Brief - Only the lines from the opening of the material through the one containing "A cross-section is" should be reproduced, each exactly as it stands.

[Excerpted records Boundary: Start]

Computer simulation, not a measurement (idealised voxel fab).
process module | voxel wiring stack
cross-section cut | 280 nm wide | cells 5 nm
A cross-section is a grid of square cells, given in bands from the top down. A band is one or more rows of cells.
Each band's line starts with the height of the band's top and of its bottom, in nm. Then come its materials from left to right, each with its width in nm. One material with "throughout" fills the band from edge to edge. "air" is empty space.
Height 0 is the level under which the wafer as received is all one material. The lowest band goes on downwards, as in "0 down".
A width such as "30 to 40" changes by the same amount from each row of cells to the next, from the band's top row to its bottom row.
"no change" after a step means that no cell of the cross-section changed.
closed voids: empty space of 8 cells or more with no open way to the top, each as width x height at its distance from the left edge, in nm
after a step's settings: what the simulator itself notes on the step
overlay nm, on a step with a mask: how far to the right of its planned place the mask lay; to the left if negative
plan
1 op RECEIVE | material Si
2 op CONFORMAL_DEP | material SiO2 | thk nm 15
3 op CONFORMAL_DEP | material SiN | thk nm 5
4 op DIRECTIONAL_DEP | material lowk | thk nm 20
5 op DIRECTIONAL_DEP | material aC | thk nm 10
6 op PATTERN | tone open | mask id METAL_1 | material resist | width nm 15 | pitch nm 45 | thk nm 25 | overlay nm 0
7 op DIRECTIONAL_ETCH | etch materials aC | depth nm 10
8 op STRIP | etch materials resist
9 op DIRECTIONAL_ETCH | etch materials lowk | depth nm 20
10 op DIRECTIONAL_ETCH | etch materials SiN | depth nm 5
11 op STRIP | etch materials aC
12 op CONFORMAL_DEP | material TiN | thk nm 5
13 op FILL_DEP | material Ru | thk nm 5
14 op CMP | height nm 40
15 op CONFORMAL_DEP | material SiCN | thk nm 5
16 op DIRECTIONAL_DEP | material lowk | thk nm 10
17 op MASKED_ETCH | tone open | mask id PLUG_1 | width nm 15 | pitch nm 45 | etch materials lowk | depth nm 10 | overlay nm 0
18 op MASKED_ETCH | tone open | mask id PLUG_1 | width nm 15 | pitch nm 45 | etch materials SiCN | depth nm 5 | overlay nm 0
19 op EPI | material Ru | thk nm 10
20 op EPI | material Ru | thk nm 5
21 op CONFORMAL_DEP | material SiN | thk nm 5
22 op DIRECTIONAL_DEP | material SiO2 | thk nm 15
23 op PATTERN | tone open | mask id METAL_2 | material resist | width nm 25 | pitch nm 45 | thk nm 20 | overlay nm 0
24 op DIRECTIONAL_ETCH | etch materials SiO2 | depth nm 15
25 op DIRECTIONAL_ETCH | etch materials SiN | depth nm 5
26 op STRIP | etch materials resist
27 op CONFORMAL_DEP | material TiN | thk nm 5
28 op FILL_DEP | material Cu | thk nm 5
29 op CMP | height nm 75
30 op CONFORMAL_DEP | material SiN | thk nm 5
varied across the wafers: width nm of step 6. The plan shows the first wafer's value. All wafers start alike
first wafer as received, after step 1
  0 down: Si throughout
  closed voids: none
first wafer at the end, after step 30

[Excerpted records Boundary: End]

Exercise answer -
Computer simulation, not a measurement (idealised voxel fab).
process module | voxel wiring stack
cross-section cut | 280 nm wide | cells 5 nm
A cross-section is a grid of square cells, given in bands from the top down. A band is one or more rows of cells.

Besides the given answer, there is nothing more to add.